ACTION ITEM: Reproduce exactly the lines that run from the start of the records below to the line with "Zero point of", inclusive.

MATERIAL SHOWN:

○ ○ ○ ○ ○ ○ ○

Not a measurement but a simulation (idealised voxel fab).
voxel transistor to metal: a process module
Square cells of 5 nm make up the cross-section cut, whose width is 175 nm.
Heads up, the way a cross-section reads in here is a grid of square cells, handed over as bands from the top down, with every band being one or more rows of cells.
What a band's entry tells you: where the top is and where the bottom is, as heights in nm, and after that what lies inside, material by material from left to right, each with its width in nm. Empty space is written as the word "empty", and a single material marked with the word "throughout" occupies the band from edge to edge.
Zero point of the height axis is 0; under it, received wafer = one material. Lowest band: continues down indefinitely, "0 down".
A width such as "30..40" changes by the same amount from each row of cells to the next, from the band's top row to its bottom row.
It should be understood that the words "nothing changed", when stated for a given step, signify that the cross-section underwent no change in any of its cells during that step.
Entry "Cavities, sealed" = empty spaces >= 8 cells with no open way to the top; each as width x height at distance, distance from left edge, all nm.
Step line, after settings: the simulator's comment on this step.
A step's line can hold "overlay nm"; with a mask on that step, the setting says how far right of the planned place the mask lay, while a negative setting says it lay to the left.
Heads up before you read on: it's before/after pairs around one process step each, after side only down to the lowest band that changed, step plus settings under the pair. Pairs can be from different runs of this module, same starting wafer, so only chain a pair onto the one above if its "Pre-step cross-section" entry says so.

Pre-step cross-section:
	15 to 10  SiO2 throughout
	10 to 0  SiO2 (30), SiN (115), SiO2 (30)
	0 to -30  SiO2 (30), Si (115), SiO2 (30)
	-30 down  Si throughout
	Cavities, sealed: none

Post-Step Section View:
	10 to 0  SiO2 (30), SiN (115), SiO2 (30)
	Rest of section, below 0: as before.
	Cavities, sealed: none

○ ○ ○ ○ ○ ○ ○

TASK RESULT:
Not a measurement but a simulation (idealised voxel fab).
voxel transistor to metal: a process module
Square cells of 5 nm make up the cross-section cut, whose width is 175 nm.
Heads up, the way a cross-section reads in here is a grid of square cells, handed over as bands from the top down, with every band being one or more rows of cells.
What a band's entry tells you: where the top is and where the bottom is, as heights in nm, and after that what lies inside, material by material from left to right, each with its width in nm. Empty space is written as the word "empty", and a single material marked with the word "throughout" occupies the band from edge to edge.
Zero point of the height axis is 0; under it, received wafer = one material. Lowest band: continues down indefinitely, "0 down".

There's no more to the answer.